++++ DATA PROVIDED ++++

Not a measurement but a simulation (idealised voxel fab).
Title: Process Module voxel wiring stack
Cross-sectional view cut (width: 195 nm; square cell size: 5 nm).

++++

WORK REQUEST - Everything in the data above must be reproduced exactly.

RESPONSE AREA -
Not a measurement but a simulation (idealised voxel fab).
Title: Process Module voxel wiring stack
Cross-sectional view cut (width: 195 nm; square cell size: 5 nm).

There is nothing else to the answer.